-- Supplied information --
● ● ● ● ●
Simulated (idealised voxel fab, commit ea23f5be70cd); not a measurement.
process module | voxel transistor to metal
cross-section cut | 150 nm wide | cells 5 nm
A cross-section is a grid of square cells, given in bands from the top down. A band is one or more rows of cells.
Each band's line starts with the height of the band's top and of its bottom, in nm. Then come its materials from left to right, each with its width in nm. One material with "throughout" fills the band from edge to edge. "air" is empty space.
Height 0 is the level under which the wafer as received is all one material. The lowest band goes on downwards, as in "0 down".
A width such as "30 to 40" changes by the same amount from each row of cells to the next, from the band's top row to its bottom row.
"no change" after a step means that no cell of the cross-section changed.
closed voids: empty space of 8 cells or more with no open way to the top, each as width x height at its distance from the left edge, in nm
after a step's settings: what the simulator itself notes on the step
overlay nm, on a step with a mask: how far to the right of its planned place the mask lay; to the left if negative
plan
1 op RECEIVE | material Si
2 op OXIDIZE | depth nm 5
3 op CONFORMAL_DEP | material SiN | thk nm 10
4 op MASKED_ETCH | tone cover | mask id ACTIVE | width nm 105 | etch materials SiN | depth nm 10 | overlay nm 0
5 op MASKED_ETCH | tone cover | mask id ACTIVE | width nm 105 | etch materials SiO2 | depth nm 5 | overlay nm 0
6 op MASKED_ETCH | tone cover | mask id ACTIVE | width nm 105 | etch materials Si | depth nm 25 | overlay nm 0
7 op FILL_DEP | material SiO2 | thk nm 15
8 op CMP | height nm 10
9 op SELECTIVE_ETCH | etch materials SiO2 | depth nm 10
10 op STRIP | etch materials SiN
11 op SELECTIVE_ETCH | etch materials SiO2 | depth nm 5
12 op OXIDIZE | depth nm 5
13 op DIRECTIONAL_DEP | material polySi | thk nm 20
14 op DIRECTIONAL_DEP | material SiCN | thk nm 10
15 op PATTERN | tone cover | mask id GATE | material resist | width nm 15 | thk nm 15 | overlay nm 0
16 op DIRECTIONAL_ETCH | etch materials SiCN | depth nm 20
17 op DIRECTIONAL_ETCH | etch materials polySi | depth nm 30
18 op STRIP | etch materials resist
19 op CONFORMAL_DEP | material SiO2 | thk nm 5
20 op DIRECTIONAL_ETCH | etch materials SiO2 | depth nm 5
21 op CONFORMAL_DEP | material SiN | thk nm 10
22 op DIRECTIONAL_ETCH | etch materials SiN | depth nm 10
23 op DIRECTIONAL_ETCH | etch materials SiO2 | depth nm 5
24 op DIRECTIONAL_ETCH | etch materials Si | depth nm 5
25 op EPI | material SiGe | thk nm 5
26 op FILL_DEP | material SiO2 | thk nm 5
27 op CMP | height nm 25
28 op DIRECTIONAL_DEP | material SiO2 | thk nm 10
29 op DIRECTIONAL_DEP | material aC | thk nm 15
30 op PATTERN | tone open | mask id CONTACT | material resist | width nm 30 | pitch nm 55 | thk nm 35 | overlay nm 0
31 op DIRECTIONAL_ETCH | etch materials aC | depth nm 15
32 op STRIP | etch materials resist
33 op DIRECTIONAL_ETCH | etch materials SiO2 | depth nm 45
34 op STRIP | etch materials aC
● ● ● ● ●

-- Work request --
Of the lines above, retype only those from the line containing "30 op PATTERN" through the line containing "33 op DIRECTIONAL_ETCH", including both, exactly.

-- Exercise output --
30 op PATTERN | tone open | mask id CONTACT | material resist | width nm 30 | pitch nm 55 | thk nm 35 | overlay nm 0
31 op DIRECTIONAL_ETCH | etch materials aC | depth nm 15
32 op STRIP | etch materials resist
33 op DIRECTIONAL_ETCH | etch materials SiO2 | depth nm 45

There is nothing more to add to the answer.